══ DATA SUPPLIED

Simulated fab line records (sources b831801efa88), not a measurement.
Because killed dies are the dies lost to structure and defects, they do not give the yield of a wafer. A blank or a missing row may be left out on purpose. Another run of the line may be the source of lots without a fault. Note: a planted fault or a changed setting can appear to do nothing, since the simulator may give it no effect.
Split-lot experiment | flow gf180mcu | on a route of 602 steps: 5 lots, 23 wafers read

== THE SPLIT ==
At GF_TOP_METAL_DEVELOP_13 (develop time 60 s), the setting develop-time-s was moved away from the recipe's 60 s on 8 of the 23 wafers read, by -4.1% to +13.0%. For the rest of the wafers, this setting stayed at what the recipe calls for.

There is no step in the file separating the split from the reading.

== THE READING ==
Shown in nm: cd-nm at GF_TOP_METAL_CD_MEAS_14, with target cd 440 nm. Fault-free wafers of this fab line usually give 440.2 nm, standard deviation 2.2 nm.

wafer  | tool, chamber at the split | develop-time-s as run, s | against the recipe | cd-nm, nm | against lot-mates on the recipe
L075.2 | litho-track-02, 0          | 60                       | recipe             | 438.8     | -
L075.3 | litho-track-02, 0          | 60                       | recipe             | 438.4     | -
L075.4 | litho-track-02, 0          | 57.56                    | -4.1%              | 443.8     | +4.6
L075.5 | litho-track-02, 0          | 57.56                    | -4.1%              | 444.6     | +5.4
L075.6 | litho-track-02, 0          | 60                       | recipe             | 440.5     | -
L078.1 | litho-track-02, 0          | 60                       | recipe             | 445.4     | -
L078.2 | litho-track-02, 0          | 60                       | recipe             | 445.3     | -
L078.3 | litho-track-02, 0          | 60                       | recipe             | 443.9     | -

════

▸ TASK ITEM
An exact reproduction of all the entries above is the expected answer.

▸ WRITTEN SOLUTION
Simulated fab line records (sources b831801efa88), not a measurement.
Because killed dies are the dies lost to structure and defects, they do not give the yield of a wafer. A blank or a missing row may be left out on purpose. Another run of the line may be the source of lots without a fault. Note: a planted fault or a changed setting can appear to do nothing, since the simulator may give it no effect.
Split-lot experiment | flow gf180mcu | on a route of 602 steps: 5 lots, 23 wafers read

== THE SPLIT ==
At GF_TOP_METAL_DEVELOP_13 (develop time 60 s), the setting develop-time-s was moved away from the recipe's 60 s on 8 of the 23 wafers read, by -4.1% to +13.0%. For the rest of the wafers, this setting stayed at what the recipe calls for.

There is no step in the file separating the split from the reading.

== THE READING ==
Shown in nm: cd-nm at GF_TOP_METAL_CD_MEAS_14, with target cd 440 nm. Fault-free wafers of this fab line usually give 440.2 nm, standard deviation 2.2 nm.

wafer  | tool, chamber at the split | develop-time-s as run, s | against the recipe | cd-nm, nm | against lot-mates on the recipe
L075.2 | litho-track-02, 0          | 60                       | recipe             | 438.8     | -
L075.3 | litho-track-02, 0          | 60                       | recipe             | 438.4     | -
L075.4 | litho-track-02, 0          | 57.56                    | -4.1%              | 443.8     | +4.6
L075.5 | litho-track-02, 0          | 57.56                    | -4.1%              | 444.6     | +5.4
L075.6 | litho-track-02, 0          | 60                       | recipe             | 440.5     | -
L078.1 | litho-track-02, 0          | 60                       | recipe             | 445.4     | -
L078.2 | litho-track-02, 0          | 60                       | recipe             | 445.3     | -
L078.3 | litho-track-02, 0          | 60                       | recipe             | 443.9     | -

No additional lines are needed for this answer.